**EXERCISE:**
Only a slice of the listing below is wanted. Retype the lines from the one containing "- N5_BEOL_M7_HM_DEP_02: deposits" through the one containing "A straight line", exactly, both ends included.

□ □ □ □ □

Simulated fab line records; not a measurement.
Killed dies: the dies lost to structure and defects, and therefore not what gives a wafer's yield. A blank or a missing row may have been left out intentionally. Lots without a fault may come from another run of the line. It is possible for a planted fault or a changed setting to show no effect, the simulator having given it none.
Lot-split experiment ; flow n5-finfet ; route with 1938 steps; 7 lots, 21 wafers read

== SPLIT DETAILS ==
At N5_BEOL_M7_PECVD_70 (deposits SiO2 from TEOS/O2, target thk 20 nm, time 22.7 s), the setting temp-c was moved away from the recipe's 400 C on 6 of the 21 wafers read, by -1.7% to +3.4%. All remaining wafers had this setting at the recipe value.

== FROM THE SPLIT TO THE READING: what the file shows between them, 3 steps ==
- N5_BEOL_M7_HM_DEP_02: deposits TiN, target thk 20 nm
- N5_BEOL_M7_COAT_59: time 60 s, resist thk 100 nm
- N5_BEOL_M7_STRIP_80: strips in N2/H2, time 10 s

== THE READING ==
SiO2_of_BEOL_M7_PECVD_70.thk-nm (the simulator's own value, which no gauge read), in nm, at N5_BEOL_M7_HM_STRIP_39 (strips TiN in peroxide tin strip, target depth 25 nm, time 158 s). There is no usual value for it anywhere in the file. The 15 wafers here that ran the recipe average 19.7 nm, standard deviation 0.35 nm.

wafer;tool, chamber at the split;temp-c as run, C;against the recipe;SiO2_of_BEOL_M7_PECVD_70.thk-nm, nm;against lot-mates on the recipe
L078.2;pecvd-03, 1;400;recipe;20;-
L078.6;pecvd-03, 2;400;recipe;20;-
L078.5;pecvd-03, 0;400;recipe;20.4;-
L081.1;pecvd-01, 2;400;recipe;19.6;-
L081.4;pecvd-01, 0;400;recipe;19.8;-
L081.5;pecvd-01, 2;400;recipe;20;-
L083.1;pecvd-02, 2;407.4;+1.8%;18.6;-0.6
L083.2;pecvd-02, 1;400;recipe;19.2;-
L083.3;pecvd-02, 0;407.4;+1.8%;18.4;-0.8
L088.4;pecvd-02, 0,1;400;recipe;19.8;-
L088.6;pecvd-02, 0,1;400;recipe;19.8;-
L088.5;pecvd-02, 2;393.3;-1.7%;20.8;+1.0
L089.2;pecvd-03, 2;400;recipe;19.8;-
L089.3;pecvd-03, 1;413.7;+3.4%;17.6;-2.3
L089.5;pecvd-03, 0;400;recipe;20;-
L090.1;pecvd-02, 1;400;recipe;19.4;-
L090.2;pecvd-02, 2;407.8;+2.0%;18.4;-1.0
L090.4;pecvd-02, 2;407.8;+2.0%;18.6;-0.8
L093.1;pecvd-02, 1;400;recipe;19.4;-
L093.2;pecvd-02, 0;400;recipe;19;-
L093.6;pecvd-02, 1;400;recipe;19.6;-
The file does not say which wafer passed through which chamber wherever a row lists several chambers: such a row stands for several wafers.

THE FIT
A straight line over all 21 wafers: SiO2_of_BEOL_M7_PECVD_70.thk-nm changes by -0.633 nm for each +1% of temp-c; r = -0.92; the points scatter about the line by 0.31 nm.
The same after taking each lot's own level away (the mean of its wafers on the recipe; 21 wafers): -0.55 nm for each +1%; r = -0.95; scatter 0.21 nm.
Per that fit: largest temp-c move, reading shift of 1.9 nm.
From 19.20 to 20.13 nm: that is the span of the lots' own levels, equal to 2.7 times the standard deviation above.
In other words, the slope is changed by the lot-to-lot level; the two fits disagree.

□ □ □ □ □

**TASK SOLUTION:**
- N5_BEOL_M7_HM_DEP_02: deposits TiN, target thk 20 nm
- N5_BEOL_M7_COAT_59: time 60 s, resist thk 100 nm
- N5_BEOL_M7_STRIP_80: strips in N2/H2, time 10 s

== THE READING ==
SiO2_of_BEOL_M7_PECVD_70.thk-nm (the simulator's own value, which no gauge read), in nm, at N5_BEOL_M7_HM_STRIP_39 (strips TiN in peroxide tin strip, target depth 25 nm, time 158 s). There is no usual value for it anywhere in the file. The 15 wafers here that ran the recipe average 19.7 nm, standard deviation 0.35 nm.

wafer;tool, chamber at the split;temp-c as run, C;against the recipe;SiO2_of_BEOL_M7_PECVD_70.thk-nm, nm;against lot-mates on the recipe
L078.2;pecvd-03, 1;400;recipe;20;-
L078.6;pecvd-03, 2;400;recipe;20;-
L078.5;pecvd-03, 0;400;recipe;20.4;-
L081.1;pecvd-01, 2;400;recipe;19.6;-
L081.4;pecvd-01, 0;400;recipe;19.8;-
L081.5;pecvd-01, 2;400;recipe;20;-
L083.1;pecvd-02, 2;407.4;+1.8%;18.6;-0.6
L083.2;pecvd-02, 1;400;recipe;19.2;-
L083.3;pecvd-02, 0;407.4;+1.8%;18.4;-0.8
L088.4;pecvd-02, 0,1;400;recipe;19.8;-
L088.6;pecvd-02, 0,1;400;recipe;19.8;-
L088.5;pecvd-02, 2;393.3;-1.7%;20.8;+1.0
L089.2;pecvd-03, 2;400;recipe;19.8;-
L089.3;pecvd-03, 1;413.7;+3.4%;17.6;-2.3
L089.5;pecvd-03, 0;400;recipe;20;-
L090.1;pecvd-02, 1;400;recipe;19.4;-
L090.2;pecvd-02, 2;407.8;+2.0%;18.4;-1.0
L090.4;pecvd-02, 2;407.8;+2.0%;18.6;-0.8
L093.1;pecvd-02, 1;400;recipe;19.4;-
L093.2;pecvd-02, 0;400;recipe;19;-
L093.6;pecvd-02, 1;400;recipe;19.6;-
The file does not say which wafer passed through which chamber wherever a row lists several chambers: such a row stands for several wafers.

THE FIT
A straight line over all 21 wafers: SiO2_of_BEOL_M7_PECVD_70.thk-nm changes by -0.633 nm for each +1% of temp-c; r = -0.92; the points scatter about the line by 0.31 nm.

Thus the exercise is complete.